### Provided material
***

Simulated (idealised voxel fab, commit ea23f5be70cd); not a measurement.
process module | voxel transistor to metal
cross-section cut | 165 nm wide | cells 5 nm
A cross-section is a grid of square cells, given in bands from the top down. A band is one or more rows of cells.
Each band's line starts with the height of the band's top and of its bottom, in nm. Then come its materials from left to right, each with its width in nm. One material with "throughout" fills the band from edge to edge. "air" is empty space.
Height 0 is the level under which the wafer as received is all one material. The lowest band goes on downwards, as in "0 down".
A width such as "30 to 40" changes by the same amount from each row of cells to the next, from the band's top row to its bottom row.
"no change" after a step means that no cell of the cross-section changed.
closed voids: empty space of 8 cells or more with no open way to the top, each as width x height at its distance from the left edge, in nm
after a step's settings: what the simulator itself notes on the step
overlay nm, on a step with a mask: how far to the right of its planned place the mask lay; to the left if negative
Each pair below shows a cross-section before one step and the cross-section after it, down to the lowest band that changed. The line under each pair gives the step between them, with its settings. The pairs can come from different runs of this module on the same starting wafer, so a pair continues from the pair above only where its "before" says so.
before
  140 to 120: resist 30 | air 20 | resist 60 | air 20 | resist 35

***

### Task item
Beginning of the records through the line with "cross-section cut | 165 nm wide | cells 5 nm": return that span exactly and stop there.

### Task result
Simulated (idealised voxel fab, commit ea23f5be70cd); not a measurement.
process module | voxel transistor to metal
cross-section cut | 165 nm wide | cells 5 nm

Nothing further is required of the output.